● Given data
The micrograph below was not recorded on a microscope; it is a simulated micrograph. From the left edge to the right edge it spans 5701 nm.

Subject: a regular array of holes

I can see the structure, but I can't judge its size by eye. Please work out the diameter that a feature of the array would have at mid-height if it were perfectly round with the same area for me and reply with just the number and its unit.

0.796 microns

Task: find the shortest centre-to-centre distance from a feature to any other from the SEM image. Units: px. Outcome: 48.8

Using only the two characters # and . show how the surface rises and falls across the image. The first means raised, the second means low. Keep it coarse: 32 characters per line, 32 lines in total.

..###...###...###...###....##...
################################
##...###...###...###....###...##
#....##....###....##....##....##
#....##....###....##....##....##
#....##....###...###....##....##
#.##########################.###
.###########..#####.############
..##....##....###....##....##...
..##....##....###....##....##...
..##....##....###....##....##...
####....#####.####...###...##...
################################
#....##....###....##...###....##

● Work item
Reproduce the material. Keep every word as written.

● Answer space
The micrograph below was not recorded on a microscope; it is a simulated micrograph. From the left edge to the right edge it spans 5701 nm.

Subject: a regular array of holes

I can see the structure, but I can't judge its size by eye. Please work out the diameter that a feature of the array would have at mid-height if it were perfectly round with the same area for me and reply with just the number and its unit.

0.796 microns

Task: find the shortest centre-to-centre distance from a feature to any other from the SEM image. Units: px. Outcome: 48.8

Using only the two characters # and . show how the surface rises and falls across the image. The first means raised, the second means low. Keep it coarse: 32 characters per line, 32 lines in total.

..###...###...###...###....##...
################################
##...###...###...###....###...##
#....##....###....##....##....##
#....##....###....##....##....##
#....##....###...###....##....##
#.##########################.###
.###########..#####.############
..##....##....###....##....##...
..##....##....###....##....##...
..##....##....###....##....##...
####....#####.####...###...##...
################################
#....##....###....##...###....##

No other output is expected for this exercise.